### Work instruction
Your task is to quote the listing below exactly, beginning with its first line and ending on the line bearing "3,15.6,326.65,18.5,90,1525.8".

-- -- --

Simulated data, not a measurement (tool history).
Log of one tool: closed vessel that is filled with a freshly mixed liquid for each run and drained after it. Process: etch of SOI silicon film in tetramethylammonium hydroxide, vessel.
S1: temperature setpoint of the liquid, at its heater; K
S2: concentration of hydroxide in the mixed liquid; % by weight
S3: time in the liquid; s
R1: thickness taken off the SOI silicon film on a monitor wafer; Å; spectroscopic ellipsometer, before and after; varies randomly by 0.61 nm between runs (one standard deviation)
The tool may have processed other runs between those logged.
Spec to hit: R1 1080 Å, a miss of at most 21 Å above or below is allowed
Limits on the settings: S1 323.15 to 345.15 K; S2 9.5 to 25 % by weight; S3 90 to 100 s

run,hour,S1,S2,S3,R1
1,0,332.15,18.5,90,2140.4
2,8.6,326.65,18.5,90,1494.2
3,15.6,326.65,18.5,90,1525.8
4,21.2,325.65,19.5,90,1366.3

-- -- --

### Exercise output
Simulated data, not a measurement (tool history).
Log of one tool: closed vessel that is filled with a freshly mixed liquid for each run and drained after it. Process: etch of SOI silicon film in tetramethylammonium hydroxide, vessel.
S1: temperature setpoint of the liquid, at its heater; K
S2: concentration of hydroxide in the mixed liquid; % by weight
S3: time in the liquid; s
R1: thickness taken off the SOI silicon film on a monitor wafer; Å; spectroscopic ellipsometer, before and after; varies randomly by 0.61 nm between runs (one standard deviation)
The tool may have processed other runs between those logged.
Spec to hit: R1 1080 Å, a miss of at most 21 Å above or below is allowed
Limits on the settings: S1 323.15 to 345.15 K; S2 9.5 to 25 % by weight; S3 90 to 100 s

run,hour,S1,S2,S3,R1
1,0,332.15,18.5,90,2140.4
2,8.6,326.65,18.5,90,1494.2
3,15.6,326.65,18.5,90,1525.8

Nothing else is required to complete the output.